**ASSIGNED TASK**
Those lines of the material below that fall between its first line and the line with "Killed dies are", both included, are to be repeated exactly.

┄┄┄┄┄┄┄┄┄┄

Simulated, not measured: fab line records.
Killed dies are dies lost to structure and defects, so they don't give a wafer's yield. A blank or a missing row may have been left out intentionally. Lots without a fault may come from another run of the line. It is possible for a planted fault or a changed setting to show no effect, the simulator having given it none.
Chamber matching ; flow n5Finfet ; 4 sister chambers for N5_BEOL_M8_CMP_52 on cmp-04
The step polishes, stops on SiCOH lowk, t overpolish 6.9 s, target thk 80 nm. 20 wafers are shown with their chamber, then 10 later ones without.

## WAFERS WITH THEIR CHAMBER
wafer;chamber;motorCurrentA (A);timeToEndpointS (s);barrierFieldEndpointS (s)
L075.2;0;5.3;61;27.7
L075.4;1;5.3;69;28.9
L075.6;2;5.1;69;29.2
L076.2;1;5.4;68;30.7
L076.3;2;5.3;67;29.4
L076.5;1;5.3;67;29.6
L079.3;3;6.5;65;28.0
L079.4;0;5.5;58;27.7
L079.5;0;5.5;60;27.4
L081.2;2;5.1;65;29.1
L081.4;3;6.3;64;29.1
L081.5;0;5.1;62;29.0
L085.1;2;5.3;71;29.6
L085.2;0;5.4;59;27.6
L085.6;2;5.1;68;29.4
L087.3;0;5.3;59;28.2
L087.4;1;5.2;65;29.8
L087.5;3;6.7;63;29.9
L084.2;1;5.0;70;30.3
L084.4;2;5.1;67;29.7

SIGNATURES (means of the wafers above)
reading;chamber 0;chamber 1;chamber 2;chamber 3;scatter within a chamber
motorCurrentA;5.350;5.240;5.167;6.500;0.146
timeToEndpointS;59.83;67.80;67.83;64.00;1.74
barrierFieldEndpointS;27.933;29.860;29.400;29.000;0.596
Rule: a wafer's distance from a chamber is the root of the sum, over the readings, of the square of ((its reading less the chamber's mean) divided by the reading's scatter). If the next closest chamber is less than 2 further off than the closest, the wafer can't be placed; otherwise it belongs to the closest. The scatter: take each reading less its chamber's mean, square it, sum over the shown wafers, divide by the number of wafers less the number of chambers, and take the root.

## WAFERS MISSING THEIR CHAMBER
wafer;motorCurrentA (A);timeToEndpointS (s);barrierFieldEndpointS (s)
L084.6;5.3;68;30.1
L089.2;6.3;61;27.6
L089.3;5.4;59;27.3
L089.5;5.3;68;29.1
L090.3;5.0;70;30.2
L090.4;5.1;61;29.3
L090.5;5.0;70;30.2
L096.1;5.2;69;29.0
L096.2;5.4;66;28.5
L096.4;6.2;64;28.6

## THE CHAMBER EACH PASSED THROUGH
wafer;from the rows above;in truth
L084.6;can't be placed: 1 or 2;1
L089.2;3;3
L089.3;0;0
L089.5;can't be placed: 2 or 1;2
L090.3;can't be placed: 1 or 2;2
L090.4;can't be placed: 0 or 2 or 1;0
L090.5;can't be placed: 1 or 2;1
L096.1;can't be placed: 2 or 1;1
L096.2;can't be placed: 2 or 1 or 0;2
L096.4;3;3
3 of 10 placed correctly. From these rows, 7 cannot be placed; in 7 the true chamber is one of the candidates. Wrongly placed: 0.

┄┄┄┄┄┄┄┄┄┄

**EXERCISE OUTPUT**
Simulated, not measured: fab line records.
Killed dies are dies lost to structure and defects, so they don't give a wafer's yield. A blank or a missing row may have been left out intentionally. Lots without a fault may come from another run of the line. It is possible for a planted fault or a changed setting to show no effect, the simulator having given it none.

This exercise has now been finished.